#### Supplied information:
= = = =

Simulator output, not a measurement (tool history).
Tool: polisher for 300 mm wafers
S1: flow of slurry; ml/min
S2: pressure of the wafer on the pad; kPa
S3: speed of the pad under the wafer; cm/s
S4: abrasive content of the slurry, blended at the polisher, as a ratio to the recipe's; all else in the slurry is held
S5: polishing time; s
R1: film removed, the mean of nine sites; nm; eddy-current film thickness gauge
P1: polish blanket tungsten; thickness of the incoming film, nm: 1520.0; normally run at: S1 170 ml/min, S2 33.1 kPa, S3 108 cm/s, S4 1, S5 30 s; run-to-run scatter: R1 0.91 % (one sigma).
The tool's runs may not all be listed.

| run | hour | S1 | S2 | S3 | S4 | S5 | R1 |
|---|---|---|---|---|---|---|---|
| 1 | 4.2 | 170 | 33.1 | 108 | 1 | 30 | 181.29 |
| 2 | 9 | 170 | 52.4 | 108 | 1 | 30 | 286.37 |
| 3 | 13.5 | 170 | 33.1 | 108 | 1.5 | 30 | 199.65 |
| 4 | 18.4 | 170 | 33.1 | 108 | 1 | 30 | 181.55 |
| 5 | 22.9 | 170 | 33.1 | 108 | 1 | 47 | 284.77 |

= = = =

#### Required action:
All the lines above must appear again in the answer, word for word.

#### Response:
Simulator output, not a measurement (tool history).
Tool: polisher for 300 mm wafers
S1: flow of slurry; ml/min
S2: pressure of the wafer on the pad; kPa
S3: speed of the pad under the wafer; cm/s
S4: abrasive content of the slurry, blended at the polisher, as a ratio to the recipe's; all else in the slurry is held
S5: polishing time; s
R1: film removed, the mean of nine sites; nm; eddy-current film thickness gauge
P1: polish blanket tungsten; thickness of the incoming film, nm: 1520.0; normally run at: S1 170 ml/min, S2 33.1 kPa, S3 108 cm/s, S4 1, S5 30 s; run-to-run scatter: R1 0.91 % (one sigma).
The tool's runs may not all be listed.

| run | hour | S1 | S2 | S3 | S4 | S5 | R1 |
|---|---|---|---|---|---|---|---|
| 1 | 4.2 | 170 | 33.1 | 108 | 1 | 30 | 181.29 |
| 2 | 9 | 170 | 52.4 | 108 | 1 | 30 | 286.37 |
| 3 | 13.5 | 170 | 33.1 | 108 | 1.5 | 30 | 199.65 |
| 4 | 18.4 | 170 | 33.1 | 108 | 1 | 30 | 181.55 |
| 5 | 22.9 | 170 | 33.1 | 108 | 1 | 47 | 284.77 |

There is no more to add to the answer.